* [ACTION ITEM]: Please write out exactly the lines of the data below from the line holding "A single fault, viewed" through the line holding "AT THE METROLOGY DESK", and leave out the rest.

* [SOURCE DATA]:
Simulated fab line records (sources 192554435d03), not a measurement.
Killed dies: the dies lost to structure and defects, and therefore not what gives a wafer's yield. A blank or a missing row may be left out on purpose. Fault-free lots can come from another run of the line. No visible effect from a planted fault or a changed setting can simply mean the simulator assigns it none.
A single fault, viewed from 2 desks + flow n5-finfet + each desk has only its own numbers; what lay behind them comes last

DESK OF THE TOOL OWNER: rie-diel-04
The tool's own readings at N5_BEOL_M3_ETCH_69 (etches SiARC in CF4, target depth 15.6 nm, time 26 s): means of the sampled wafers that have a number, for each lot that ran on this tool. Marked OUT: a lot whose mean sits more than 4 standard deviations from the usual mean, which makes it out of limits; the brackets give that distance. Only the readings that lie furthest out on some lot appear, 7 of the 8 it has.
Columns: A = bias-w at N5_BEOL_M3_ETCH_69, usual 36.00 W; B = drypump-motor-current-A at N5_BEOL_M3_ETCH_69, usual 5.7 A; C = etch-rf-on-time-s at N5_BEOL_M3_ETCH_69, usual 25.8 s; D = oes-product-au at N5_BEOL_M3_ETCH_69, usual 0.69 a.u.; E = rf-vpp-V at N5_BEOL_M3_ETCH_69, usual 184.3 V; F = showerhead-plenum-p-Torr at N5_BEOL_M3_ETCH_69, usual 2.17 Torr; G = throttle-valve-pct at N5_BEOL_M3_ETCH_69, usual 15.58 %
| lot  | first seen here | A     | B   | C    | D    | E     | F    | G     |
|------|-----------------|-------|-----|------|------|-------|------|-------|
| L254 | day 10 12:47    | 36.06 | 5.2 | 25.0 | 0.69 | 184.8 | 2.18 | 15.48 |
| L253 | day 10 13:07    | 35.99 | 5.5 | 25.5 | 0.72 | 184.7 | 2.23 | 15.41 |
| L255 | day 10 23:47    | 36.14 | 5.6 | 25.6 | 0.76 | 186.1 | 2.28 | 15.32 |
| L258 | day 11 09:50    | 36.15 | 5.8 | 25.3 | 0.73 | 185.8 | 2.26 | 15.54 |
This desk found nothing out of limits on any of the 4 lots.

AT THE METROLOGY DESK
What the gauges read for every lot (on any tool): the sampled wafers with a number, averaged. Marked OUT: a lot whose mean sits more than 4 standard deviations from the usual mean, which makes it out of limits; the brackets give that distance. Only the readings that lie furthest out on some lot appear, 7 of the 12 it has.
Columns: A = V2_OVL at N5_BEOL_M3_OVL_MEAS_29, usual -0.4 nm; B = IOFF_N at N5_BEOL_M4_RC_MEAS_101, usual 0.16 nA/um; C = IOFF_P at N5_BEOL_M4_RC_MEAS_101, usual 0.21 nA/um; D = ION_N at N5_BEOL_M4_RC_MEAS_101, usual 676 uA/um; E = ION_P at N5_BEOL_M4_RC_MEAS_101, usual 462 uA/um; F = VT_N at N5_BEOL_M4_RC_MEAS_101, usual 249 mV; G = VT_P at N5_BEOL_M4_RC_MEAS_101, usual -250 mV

* [EXERCISE OUTPUT]:
A single fault, viewed from 2 desks + flow n5-finfet + each desk has only its own numbers; what lay behind them comes last

DESK OF THE TOOL OWNER: rie-diel-04
The tool's own readings at N5_BEOL_M3_ETCH_69 (etches SiARC in CF4, target depth 15.6 nm, time 26 s): means of the sampled wafers that have a number, for each lot that ran on this tool. Marked OUT: a lot whose mean sits more than 4 standard deviations from the usual mean, which makes it out of limits; the brackets give that distance. Only the readings that lie furthest out on some lot appear, 7 of the 8 it has.
Columns: A = bias-w at N5_BEOL_M3_ETCH_69, usual 36.00 W; B = drypump-motor-current-A at N5_BEOL_M3_ETCH_69, usual 5.7 A; C = etch-rf-on-time-s at N5_BEOL_M3_ETCH_69, usual 25.8 s; D = oes-product-au at N5_BEOL_M3_ETCH_69, usual 0.69 a.u.; E = rf-vpp-V at N5_BEOL_M3_ETCH_69, usual 184.3 V; F = showerhead-plenum-p-Torr at N5_BEOL_M3_ETCH_69, usual 2.17 Torr; G = throttle-valve-pct at N5_BEOL_M3_ETCH_69, usual 15.58 %
| lot  | first seen here | A     | B   | C    | D    | E     | F    | G     |
|------|-----------------|-------|-----|------|------|-------|------|-------|
| L254 | day 10 12:47    | 36.06 | 5.2 | 25.0 | 0.69 | 184.8 | 2.18 | 15.48 |
| L253 | day 10 13:07    | 35.99 | 5.5 | 25.5 | 0.72 | 184.7 | 2.23 | 15.41 |
| L255 | day 10 23:47    | 36.14 | 5.6 | 25.6 | 0.76 | 186.1 | 2.28 | 15.32 |
| L258 | day 11 09:50    | 36.15 | 5.8 | 25.3 | 0.73 | 185.8 | 2.26 | 15.54 |
This desk found nothing out of limits on any of the 4 lots.

AT THE METROLOGY DESK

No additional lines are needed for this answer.